■ Exercise: Repeat the records. Match each character exactly.

■ Raw data:
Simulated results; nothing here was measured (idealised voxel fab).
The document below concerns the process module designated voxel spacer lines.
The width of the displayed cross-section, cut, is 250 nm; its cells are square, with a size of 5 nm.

■ Exercise solution:
Simulated results; nothing here was measured (idealised voxel fab).
The document below concerns the process module designated voxel spacer lines.
The width of the displayed cross-section, cut, is 250 nm; its cells are square, with a size of 5 nm.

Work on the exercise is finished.